** DATA **
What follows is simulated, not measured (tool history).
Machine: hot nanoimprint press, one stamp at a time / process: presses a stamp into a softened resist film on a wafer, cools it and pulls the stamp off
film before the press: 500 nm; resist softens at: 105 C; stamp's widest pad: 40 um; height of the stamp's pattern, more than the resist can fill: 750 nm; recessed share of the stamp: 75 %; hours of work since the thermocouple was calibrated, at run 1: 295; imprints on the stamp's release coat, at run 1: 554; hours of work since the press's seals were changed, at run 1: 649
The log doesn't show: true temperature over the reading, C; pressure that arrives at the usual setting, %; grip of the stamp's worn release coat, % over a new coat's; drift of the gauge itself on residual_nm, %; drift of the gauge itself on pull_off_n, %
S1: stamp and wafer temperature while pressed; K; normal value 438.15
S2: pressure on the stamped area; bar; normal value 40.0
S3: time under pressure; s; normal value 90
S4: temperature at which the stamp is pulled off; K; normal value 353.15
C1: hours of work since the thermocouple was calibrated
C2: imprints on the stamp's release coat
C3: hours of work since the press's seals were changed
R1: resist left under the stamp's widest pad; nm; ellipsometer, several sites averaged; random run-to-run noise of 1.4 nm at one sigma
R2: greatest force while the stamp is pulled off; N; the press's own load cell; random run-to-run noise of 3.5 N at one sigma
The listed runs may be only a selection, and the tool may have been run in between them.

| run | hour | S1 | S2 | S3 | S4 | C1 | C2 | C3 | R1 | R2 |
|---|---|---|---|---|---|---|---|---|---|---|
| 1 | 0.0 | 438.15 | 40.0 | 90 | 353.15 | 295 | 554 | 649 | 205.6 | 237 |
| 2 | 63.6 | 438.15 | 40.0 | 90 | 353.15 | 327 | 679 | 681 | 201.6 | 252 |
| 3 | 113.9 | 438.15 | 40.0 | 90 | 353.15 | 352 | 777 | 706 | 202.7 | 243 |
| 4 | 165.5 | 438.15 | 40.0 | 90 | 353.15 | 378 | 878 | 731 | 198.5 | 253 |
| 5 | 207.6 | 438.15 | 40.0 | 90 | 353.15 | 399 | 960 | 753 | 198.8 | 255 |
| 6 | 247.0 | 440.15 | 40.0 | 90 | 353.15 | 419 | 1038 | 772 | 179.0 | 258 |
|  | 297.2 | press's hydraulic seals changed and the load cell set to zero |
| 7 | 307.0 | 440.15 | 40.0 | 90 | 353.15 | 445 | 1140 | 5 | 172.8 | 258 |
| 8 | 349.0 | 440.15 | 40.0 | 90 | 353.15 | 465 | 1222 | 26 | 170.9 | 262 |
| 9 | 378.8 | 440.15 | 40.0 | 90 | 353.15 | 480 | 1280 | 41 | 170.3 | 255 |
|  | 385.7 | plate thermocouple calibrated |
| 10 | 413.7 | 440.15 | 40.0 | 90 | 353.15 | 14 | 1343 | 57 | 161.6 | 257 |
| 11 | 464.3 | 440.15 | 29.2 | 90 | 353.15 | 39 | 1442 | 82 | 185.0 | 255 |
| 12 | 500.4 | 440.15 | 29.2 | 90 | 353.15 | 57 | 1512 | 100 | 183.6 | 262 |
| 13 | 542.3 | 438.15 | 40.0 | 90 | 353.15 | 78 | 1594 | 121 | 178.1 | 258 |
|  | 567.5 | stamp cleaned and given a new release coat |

** ASSIGNMENT **
Every line from the start of the material above through the line that contains "C1: hours of" must be written out exactly, with both ends included.

** PROBLEM SOLUTION **
What follows is simulated, not measured (tool history).
Machine: hot nanoimprint press, one stamp at a time / process: presses a stamp into a softened resist film on a wafer, cools it and pulls the stamp off
film before the press: 500 nm; resist softens at: 105 C; stamp's widest pad: 40 um; height of the stamp's pattern, more than the resist can fill: 750 nm; recessed share of the stamp: 75 %; hours of work since the thermocouple was calibrated, at run 1: 295; imprints on the stamp's release coat, at run 1: 554; hours of work since the press's seals were changed, at run 1: 649
The log doesn't show: true temperature over the reading, C; pressure that arrives at the usual setting, %; grip of the stamp's worn release coat, % over a new coat's; drift of the gauge itself on residual_nm, %; drift of the gauge itself on pull_off_n, %
S1: stamp and wafer temperature while pressed; K; normal value 438.15
S2: pressure on the stamped area; bar; normal value 40.0
S3: time under pressure; s; normal value 90
S4: temperature at which the stamp is pulled off; K; normal value 353.15
C1: hours of work since the thermocouple was calibrated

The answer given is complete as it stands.